### [DATASET EXTRACT]
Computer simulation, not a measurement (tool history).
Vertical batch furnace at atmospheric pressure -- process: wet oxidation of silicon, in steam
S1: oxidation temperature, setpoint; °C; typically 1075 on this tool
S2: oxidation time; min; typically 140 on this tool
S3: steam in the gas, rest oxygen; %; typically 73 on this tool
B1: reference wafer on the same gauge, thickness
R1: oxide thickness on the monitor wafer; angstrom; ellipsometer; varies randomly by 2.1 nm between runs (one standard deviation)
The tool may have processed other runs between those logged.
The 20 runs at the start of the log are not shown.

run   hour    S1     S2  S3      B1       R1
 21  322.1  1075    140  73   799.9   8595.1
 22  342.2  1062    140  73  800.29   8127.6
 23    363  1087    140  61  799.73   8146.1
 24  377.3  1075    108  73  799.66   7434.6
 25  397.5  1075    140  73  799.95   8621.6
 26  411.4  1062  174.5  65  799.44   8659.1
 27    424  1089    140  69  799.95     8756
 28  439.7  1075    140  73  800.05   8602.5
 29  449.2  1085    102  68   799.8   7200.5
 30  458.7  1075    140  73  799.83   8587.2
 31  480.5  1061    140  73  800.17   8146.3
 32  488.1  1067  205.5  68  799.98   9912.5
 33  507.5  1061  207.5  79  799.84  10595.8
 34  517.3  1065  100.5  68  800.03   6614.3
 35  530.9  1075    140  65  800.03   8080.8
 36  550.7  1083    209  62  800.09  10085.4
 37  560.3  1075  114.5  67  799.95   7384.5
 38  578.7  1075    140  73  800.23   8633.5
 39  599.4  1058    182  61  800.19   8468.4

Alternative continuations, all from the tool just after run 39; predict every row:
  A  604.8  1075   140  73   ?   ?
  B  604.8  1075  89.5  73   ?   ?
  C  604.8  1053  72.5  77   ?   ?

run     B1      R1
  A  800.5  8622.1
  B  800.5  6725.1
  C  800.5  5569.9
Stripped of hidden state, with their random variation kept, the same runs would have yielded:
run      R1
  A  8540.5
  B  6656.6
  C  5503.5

### [TASK ITEM]
What you return should be exactly the lines above, starting at the one with "Vertical batch furnace" and ending at the one with "R1: oxide thickness", and nothing else.

### [ANSWER SECTION]
Vertical batch furnace at atmospheric pressure -- process: wet oxidation of silicon, in steam
S1: oxidation temperature, setpoint; °C; typically 1075 on this tool
S2: oxidation time; min; typically 140 on this tool
S3: steam in the gas, rest oxygen; %; typically 73 on this tool
B1: reference wafer on the same gauge, thickness
R1: oxide thickness on the monitor wafer; angstrom; ellipsometer; varies randomly by 2.1 nm between runs (one standard deviation)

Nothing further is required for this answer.